- _Work order_: Instruction for the data below: set down exactly the lines from the line with "4. THE CAUSE (what the simulator had put in)" to the line with "After counting, 2", inclusive, and no others.

---------- Provided records ----------

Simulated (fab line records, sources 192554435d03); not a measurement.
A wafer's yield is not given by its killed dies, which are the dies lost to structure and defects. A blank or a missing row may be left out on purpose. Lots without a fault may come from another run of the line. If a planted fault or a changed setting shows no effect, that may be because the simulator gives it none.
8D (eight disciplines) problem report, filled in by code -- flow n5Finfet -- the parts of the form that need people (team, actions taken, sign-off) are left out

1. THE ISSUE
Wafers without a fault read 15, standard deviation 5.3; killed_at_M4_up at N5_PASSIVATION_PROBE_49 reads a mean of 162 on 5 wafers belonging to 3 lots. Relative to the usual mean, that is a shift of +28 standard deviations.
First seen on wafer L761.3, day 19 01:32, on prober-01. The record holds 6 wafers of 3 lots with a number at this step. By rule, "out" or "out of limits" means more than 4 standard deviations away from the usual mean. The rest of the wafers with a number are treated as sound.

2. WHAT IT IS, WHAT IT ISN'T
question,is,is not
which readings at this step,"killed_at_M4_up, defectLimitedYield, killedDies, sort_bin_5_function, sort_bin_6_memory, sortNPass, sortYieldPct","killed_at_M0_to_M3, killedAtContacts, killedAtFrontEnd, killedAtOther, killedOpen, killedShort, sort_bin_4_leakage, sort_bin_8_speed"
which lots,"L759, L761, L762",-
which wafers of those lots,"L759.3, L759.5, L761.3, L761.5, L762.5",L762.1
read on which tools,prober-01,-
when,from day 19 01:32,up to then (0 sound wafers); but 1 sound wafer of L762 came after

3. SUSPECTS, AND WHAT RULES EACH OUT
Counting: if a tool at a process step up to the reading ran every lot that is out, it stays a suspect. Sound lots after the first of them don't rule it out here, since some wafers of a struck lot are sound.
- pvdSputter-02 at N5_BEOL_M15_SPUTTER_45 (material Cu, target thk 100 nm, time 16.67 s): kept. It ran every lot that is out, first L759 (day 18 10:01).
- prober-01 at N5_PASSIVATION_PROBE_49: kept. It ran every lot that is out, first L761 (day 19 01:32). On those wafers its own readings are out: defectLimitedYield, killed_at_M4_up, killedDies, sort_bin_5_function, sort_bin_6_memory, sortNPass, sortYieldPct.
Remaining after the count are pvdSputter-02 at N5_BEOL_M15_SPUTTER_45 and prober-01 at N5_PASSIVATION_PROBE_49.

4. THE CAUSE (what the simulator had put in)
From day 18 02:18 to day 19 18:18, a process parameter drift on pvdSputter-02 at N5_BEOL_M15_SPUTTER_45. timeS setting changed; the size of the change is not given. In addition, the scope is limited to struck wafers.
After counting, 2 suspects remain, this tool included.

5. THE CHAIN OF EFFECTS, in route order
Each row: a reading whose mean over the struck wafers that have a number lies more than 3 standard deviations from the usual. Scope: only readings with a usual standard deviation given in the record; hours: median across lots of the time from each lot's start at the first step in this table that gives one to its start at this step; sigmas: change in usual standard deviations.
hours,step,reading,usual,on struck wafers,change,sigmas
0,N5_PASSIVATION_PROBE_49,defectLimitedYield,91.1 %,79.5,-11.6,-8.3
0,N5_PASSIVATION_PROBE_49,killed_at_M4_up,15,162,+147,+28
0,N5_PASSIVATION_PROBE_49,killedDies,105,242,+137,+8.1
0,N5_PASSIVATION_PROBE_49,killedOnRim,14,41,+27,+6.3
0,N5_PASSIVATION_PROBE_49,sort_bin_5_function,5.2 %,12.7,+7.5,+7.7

----------

- _Expected answer_:
4. THE CAUSE (what the simulator had put in)
From day 18 02:18 to day 19 18:18, a process parameter drift on pvdSputter-02 at N5_BEOL_M15_SPUTTER_45. timeS setting changed; the size of the change is not given. In addition, the scope is limited to struck wafers.
After counting, 2 suspects remain, this tool included.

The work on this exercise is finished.